(REQUIREMENT) Extract precisely the lines of the entries below, from the first line through the line containing "The document below".

(STUDY MATERIAL)
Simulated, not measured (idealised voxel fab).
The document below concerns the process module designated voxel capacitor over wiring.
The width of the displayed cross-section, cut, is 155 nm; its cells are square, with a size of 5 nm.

(EXERCISE RESULT)
Simulated, not measured (idealised voxel fab).
The document below concerns the process module designated voxel capacitor over wiring.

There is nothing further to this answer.